* **Record extracts**:
◆ ◆ ◆ ◆
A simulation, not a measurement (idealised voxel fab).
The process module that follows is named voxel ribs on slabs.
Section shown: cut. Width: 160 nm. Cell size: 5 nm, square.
◆ ◆ ◆ ◆

* **Assignment**:
Copy out all of the lines above exactly.

* **Result**:
A simulation, not a measurement (idealised voxel fab).
The process module that follows is named voxel ribs on slabs.
Section shown: cut. Width: 160 nm. Cell size: 5 nm, square.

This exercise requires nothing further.